Listed records:
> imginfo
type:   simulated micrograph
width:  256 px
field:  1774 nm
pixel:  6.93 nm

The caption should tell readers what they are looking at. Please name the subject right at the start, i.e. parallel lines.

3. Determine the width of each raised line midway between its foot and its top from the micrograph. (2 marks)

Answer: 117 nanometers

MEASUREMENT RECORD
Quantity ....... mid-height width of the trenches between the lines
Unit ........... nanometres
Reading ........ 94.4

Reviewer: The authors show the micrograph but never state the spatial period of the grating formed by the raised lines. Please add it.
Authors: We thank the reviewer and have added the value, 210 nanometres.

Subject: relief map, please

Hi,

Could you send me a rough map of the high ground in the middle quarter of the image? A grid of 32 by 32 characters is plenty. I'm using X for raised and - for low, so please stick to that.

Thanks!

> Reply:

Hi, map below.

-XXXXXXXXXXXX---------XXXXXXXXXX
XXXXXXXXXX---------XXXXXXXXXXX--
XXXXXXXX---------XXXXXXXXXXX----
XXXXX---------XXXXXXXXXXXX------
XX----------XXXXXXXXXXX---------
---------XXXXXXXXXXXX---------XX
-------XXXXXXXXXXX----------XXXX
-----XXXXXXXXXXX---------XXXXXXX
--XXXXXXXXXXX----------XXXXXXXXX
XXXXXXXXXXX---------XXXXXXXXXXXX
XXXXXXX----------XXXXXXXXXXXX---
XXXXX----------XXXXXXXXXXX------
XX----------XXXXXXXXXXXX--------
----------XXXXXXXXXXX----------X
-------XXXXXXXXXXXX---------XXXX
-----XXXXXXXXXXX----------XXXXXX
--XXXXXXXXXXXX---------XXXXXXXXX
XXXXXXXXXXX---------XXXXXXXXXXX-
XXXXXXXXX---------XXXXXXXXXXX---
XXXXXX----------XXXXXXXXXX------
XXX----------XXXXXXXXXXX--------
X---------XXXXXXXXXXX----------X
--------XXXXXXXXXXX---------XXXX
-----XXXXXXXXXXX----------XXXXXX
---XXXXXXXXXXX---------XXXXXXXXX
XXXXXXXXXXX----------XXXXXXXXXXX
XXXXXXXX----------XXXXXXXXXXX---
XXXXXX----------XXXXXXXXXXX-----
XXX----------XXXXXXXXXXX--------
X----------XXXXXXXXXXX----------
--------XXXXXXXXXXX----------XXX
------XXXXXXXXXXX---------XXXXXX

Assigned task: Find the line with "XXXXXXXXXXX----------XXXXXXXXXXX" in the entries above. Retype it and each line after it, exactly, through the line with "--------XXXXXXXXXXX----------XXX", and stop there.

Exercise result:
XXXXXXXXXXX----------XXXXXXXXXXX
XXXXXXXX----------XXXXXXXXXXX---
XXXXXX----------XXXXXXXXXXX-----
XXX----------XXXXXXXXXXX--------
X----------XXXXXXXXXXX----------
--------XXXXXXXXXXX----------XXX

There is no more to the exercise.